> [Activity]:
All that is wanted is a word-for-word copy of the data from its first line to the line containing "A cross-section in", both included.

------ Exercise data ------

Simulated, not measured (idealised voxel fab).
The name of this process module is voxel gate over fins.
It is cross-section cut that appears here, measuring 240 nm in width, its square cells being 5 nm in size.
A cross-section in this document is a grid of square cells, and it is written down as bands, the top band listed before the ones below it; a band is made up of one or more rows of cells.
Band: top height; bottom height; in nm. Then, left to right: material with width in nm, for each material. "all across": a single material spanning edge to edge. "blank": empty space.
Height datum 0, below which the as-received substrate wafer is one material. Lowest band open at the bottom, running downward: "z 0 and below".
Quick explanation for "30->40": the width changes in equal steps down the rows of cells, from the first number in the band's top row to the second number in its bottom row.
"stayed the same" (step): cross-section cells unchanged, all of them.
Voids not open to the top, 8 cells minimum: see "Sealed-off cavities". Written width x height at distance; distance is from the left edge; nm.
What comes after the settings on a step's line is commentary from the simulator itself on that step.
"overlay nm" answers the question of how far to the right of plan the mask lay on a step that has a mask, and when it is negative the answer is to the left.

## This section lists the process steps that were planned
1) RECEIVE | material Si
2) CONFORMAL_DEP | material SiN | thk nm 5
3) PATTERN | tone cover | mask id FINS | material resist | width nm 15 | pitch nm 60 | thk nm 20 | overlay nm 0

------

> [Task solution]:
Simulated, not measured (idealised voxel fab).
The name of this process module is voxel gate over fins.
It is cross-section cut that appears here, measuring 240 nm in width, its square cells being 5 nm in size.
A cross-section in this document is a grid of square cells, and it is written down as bands, the top band listed before the ones below it; a band is made up of one or more rows of cells.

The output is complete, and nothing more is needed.